**WORK ORDER**
In the listing that follows, locate the line containing "13 op DIRECTIONAL_ETCH" and the line containing "60 to 50: SiO2". Retype exactly those two lines and every line between them, and nothing more.

Segment Open
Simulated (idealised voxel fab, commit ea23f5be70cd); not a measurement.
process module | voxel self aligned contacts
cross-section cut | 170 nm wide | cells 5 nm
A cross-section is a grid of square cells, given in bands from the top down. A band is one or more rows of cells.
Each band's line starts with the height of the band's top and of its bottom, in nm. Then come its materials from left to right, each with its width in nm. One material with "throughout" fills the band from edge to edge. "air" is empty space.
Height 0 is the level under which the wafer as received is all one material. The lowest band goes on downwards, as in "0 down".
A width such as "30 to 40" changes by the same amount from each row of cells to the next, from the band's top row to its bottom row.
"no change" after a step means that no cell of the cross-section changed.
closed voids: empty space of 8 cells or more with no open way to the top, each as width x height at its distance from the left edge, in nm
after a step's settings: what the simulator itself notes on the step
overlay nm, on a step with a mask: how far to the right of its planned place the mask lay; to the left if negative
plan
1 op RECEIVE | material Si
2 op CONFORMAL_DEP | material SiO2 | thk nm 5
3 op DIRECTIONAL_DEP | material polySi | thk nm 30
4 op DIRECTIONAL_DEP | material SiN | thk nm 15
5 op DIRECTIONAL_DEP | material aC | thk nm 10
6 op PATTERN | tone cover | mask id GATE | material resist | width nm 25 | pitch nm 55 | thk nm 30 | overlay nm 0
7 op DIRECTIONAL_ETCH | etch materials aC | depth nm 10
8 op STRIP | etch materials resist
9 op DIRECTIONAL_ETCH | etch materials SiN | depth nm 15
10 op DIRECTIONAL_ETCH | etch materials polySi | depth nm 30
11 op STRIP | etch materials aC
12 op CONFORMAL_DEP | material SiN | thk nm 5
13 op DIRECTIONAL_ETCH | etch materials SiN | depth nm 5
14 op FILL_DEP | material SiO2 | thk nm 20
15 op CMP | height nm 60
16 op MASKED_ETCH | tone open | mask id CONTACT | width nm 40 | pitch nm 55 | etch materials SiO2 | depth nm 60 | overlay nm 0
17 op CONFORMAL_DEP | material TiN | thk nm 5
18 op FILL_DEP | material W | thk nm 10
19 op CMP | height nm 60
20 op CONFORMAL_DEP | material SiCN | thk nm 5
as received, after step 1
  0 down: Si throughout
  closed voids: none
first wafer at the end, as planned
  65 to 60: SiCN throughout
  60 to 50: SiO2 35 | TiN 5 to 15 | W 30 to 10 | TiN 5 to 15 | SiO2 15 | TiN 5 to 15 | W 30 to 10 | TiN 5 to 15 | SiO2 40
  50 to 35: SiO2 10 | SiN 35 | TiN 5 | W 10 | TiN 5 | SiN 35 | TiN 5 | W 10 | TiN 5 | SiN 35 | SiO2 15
Segment Closed

**WRITTEN SOLUTION**
13 op DIRECTIONAL_ETCH | etch materials SiN | depth nm 5
14 op FILL_DEP | material SiO2 | thk nm 20
15 op CMP | height nm 60
16 op MASKED_ETCH | tone open | mask id CONTACT | width nm 40 | pitch nm 55 | etch materials SiO2 | depth nm 60 | overlay nm 0
17 op CONFORMAL_DEP | material TiN | thk nm 5
18 op FILL_DEP | material W | thk nm 10
19 op CMP | height nm 60
20 op CONFORMAL_DEP | material SiCN | thk nm 5
as received, after step 1
  0 down: Si throughout
  closed voids: none
first wafer at the end, as planned
  65 to 60: SiCN throughout
  60 to 50: SiO2 35 | TiN 5 to 15 | W 30 to 10 | TiN 5 to 15 | SiO2 15 | TiN 5 to 15 | W 30 to 10 | TiN 5 to 15 | SiO2 40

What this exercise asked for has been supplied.